-------- Record excerpts --------

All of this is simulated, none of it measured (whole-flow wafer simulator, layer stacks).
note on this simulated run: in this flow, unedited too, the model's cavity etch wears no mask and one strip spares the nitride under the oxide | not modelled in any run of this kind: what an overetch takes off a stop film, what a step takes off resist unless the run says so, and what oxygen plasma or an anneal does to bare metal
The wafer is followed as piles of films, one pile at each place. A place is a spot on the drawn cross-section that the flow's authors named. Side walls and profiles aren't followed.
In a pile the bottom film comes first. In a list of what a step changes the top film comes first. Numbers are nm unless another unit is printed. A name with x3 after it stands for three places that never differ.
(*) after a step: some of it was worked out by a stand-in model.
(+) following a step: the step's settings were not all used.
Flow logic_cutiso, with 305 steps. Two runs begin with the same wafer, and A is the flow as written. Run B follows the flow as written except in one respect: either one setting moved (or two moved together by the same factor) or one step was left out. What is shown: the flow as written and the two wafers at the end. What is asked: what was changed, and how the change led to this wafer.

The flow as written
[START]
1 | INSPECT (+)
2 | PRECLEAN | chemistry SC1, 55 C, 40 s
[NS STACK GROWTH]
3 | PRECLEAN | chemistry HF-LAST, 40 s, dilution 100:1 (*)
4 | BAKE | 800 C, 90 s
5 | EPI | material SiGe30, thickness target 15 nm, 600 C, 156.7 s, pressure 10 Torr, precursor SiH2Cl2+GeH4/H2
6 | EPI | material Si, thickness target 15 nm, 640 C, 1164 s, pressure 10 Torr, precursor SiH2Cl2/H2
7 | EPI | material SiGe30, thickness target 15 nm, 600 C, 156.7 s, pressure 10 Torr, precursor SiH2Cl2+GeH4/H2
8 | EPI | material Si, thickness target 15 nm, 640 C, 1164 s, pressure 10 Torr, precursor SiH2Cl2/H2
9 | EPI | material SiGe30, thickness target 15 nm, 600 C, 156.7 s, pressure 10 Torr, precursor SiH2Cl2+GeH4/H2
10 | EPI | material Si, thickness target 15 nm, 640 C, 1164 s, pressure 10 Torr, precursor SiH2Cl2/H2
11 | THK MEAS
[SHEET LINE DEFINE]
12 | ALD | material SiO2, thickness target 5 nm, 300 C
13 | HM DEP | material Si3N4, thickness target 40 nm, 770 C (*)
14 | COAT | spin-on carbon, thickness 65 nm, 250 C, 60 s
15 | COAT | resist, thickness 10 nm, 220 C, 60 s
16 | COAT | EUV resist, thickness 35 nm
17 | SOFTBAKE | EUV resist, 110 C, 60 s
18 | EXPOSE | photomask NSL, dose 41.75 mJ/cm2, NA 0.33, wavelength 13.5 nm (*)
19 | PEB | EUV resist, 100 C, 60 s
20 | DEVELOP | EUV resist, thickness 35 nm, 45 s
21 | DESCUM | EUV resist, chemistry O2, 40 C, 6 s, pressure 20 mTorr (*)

--------

• **Exercise**: From the records above, copy out the line with "6 | EPI | material", the line with "20 | DEVELOP", and every line between them, word for word.

• **Exercise response**:
6 | EPI | material Si, thickness target 15 nm, 640 C, 1164 s, pressure 10 Torr, precursor SiH2Cl2/H2
7 | EPI | material SiGe30, thickness target 15 nm, 600 C, 156.7 s, pressure 10 Torr, precursor SiH2Cl2+GeH4/H2
8 | EPI | material Si, thickness target 15 nm, 640 C, 1164 s, pressure 10 Torr, precursor SiH2Cl2/H2
9 | EPI | material SiGe30, thickness target 15 nm, 600 C, 156.7 s, pressure 10 Torr, precursor SiH2Cl2+GeH4/H2
10 | EPI | material Si, thickness target 15 nm, 640 C, 1164 s, pressure 10 Torr, precursor SiH2Cl2/H2
11 | THK MEAS
[SHEET LINE DEFINE]
12 | ALD | material SiO2, thickness target 5 nm, 300 C
13 | HM DEP | material Si3N4, thickness target 40 nm, 770 C (*)
14 | COAT | spin-on carbon, thickness 65 nm, 250 C, 60 s
15 | COAT | resist, thickness 10 nm, 220 C, 60 s
16 | COAT | EUV resist, thickness 35 nm
17 | SOFTBAKE | EUV resist, 110 C, 60 s
18 | EXPOSE | photomask NSL, dose 41.75 mJ/cm2, NA 0.33, wavelength 13.5 nm (*)
19 | PEB | EUV resist, 100 C, 60 s
20 | DEVELOP | EUV resist, thickness 35 nm, 45 s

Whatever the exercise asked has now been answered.